> **Brief**
Word for word, transcribe the data below from the line with "step 1, INSPECT (+)" to the line with "step 5, EPI", keeping both of those lines.

> **Extracted information**
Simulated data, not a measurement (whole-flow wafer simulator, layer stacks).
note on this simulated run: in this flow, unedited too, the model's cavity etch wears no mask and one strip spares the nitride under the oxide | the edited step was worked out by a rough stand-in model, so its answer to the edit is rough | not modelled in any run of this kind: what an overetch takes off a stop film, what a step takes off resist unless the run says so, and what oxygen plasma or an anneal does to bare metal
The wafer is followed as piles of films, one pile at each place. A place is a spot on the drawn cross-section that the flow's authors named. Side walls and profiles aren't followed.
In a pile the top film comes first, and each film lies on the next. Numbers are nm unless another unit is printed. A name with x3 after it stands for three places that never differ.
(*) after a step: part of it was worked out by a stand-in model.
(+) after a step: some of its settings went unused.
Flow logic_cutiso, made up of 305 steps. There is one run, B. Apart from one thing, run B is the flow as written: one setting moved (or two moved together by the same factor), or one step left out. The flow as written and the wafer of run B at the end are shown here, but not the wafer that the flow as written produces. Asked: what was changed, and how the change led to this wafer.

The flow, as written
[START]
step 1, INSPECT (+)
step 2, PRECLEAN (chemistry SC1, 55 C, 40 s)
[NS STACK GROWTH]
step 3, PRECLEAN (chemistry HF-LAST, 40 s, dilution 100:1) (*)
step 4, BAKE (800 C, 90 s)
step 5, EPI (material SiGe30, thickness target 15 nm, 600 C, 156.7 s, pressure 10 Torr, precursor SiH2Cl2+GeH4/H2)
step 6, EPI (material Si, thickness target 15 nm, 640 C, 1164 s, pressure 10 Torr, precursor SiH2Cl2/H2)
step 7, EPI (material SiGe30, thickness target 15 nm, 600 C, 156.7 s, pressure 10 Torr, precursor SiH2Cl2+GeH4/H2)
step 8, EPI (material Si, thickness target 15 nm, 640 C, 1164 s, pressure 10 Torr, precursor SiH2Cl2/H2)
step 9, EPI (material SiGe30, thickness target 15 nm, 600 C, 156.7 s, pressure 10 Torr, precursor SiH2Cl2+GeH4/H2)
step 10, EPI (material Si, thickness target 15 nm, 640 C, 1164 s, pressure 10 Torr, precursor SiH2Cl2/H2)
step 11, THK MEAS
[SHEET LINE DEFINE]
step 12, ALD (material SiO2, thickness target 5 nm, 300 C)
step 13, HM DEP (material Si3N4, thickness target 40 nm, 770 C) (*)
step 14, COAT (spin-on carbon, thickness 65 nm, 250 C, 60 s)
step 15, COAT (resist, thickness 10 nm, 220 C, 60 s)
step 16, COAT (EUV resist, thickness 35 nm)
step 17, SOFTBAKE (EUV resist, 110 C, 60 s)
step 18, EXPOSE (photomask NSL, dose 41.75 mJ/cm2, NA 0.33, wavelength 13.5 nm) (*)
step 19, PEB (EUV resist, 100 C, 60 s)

> **Written solution**
step 1, INSPECT (+)
step 2, PRECLEAN (chemistry SC1, 55 C, 40 s)
[NS STACK GROWTH]
step 3, PRECLEAN (chemistry HF-LAST, 40 s, dilution 100:1) (*)
step 4, BAKE (800 C, 90 s)
step 5, EPI (material SiGe30, thickness target 15 nm, 600 C, 156.7 s, pressure 10 Torr, precursor SiH2Cl2+GeH4/H2)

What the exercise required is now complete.